◆ Assigned task
Somewhere below are a line with "Given before the" and a later line with "S4: pressure of". Output exactly those lines and all lines between them.

Dataset extract: Begin
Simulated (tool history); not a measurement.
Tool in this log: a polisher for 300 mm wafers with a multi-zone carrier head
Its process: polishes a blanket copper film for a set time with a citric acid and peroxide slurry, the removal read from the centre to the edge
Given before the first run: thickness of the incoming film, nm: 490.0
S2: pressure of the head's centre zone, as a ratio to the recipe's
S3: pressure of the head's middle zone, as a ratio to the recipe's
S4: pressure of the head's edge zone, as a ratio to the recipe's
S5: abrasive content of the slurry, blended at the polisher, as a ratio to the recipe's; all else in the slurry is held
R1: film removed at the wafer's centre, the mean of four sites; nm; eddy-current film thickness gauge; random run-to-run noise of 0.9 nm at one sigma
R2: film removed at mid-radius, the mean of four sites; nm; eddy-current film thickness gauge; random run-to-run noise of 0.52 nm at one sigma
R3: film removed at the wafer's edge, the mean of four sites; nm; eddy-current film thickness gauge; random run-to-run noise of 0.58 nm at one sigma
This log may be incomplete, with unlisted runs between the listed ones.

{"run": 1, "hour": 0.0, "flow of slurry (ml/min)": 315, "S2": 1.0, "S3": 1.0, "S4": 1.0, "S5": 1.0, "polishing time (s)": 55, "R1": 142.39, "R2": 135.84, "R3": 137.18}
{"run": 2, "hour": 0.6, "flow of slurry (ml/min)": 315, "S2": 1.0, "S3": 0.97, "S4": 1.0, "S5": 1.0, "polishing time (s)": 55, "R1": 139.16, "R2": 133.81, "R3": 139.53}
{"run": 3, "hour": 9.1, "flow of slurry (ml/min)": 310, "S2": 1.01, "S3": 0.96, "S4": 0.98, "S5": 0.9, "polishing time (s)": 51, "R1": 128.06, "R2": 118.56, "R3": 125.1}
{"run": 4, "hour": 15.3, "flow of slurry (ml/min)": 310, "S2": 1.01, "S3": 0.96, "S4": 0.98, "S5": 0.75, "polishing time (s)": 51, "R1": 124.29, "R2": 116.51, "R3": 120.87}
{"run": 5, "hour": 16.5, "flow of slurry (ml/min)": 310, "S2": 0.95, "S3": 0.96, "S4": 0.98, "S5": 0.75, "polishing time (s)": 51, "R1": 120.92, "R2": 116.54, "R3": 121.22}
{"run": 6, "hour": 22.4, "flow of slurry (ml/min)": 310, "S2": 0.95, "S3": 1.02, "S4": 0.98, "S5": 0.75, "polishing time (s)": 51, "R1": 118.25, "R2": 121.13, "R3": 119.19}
Dataset extract: End

◆ Response box
Given before the first run: thickness of the incoming film, nm: 490.0
S2: pressure of the head's centre zone, as a ratio to the recipe's
S3: pressure of the head's middle zone, as a ratio to the recipe's
S4: pressure of the head's edge zone, as a ratio to the recipe's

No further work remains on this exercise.